Dataset:
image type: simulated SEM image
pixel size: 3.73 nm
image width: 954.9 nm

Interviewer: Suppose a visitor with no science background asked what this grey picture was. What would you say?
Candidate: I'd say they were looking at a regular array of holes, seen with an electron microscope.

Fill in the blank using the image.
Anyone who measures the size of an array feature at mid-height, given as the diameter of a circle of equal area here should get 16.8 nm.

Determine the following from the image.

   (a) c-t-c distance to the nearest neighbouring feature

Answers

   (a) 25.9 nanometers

Required action: Everything from the first line of the listing above through the line holding "Fill in the blank using the image." must be retyped exactly; nothing else belongs in the reply.

Task output:
image type: simulated SEM image
pixel size: 3.73 nm
image width: 954.9 nm

Interviewer: Suppose a visitor with no science background asked what this grey picture was. What would you say?
Candidate: I'd say they were looking at a regular array of holes, seen with an electron microscope.

Fill in the blank using the image.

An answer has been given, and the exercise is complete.